Brief = The data below holds the lines to copy: everything from the line containing "B: 942.1 nm." to the line containing "2. Object or pattern shown: parallel lines", both ends included, set down exactly.

-*-

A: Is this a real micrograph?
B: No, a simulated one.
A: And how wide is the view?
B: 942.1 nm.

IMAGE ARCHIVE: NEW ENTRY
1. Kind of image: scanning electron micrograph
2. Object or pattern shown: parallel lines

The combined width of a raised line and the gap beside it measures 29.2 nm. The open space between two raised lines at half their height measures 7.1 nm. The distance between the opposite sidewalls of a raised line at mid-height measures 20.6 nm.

-*-

Reply =
B: 942.1 nm.

IMAGE ARCHIVE: NEW ENTRY
1. Kind of image: scanning electron micrograph
2. Object or pattern shown: parallel lines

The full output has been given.